→ Activity
Look below for the line that contains "A pile is written", then copy it and each following line exactly, through and including the line that contains "10 | DEVELOP".

→ Extracted data
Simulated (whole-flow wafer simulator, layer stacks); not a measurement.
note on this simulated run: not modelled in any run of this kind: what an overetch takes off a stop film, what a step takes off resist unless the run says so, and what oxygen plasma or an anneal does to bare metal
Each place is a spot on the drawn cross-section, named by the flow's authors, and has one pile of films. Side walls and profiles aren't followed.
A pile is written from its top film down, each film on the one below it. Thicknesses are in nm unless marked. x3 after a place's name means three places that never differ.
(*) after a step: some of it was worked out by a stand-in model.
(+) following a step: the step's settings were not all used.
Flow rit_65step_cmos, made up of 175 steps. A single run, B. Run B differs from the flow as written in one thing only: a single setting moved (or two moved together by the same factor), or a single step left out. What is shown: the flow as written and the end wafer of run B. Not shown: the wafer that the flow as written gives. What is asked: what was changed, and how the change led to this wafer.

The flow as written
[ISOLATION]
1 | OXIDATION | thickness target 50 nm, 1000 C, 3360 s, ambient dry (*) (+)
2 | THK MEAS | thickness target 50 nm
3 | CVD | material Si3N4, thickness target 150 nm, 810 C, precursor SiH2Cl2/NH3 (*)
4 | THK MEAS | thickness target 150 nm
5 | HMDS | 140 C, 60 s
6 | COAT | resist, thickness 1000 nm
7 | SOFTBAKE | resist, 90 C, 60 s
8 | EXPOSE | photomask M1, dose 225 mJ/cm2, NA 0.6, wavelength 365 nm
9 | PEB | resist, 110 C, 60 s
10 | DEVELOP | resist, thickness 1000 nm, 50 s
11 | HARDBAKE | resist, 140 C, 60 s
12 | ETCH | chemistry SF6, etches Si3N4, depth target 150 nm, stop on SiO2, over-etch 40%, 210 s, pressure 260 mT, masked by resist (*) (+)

→ Written reply
A pile is written from its top film down, each film on the one below it. Thicknesses are in nm unless marked. x3 after a place's name means three places that never differ.
(*) after a step: some of it was worked out by a stand-in model.
(+) following a step: the step's settings were not all used.
Flow rit_65step_cmos, made up of 175 steps. A single run, B. Run B differs from the flow as written in one thing only: a single setting moved (or two moved together by the same factor), or a single step left out. What is shown: the flow as written and the end wafer of run B. Not shown: the wafer that the flow as written gives. What is asked: what was changed, and how the change led to this wafer.

The flow as written
[ISOLATION]
1 | OXIDATION | thickness target 50 nm, 1000 C, 3360 s, ambient dry (*) (+)
2 | THK MEAS | thickness target 50 nm
3 | CVD | material Si3N4, thickness target 150 nm, 810 C, precursor SiH2Cl2/NH3 (*)
4 | THK MEAS | thickness target 150 nm
5 | HMDS | 140 C, 60 s
6 | COAT | resist, thickness 1000 nm
7 | SOFTBAKE | resist, 90 C, 60 s
8 | EXPOSE | photomask M1, dose 225 mJ/cm2, NA 0.6, wavelength 365 nm
9 | PEB | resist, 110 C, 60 s
10 | DEVELOP | resist, thickness 1000 nm, 50 s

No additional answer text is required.